Requirement — Could you return the whole listing exactly?

Extracted entries —
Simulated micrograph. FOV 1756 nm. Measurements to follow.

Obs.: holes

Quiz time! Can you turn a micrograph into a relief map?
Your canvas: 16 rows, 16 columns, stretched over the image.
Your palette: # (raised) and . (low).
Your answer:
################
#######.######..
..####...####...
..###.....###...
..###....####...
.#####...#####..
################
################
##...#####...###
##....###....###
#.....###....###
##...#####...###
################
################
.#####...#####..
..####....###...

Written response —
Simulated micrograph. FOV 1756 nm. Measurements to follow.

Obs.: holes

Quiz time! Can you turn a micrograph into a relief map?
Your canvas: 16 rows, 16 columns, stretched over the image.
Your palette: # (raised) and . (low).
Your answer:
################
#######.######..
..####...####...
..###.....###...
..###....####...
.#####...#####..
################
################
##...#####...###
##....###....###
#.....###....###
##...#####...###
################
################
.#####...#####..
..####....###...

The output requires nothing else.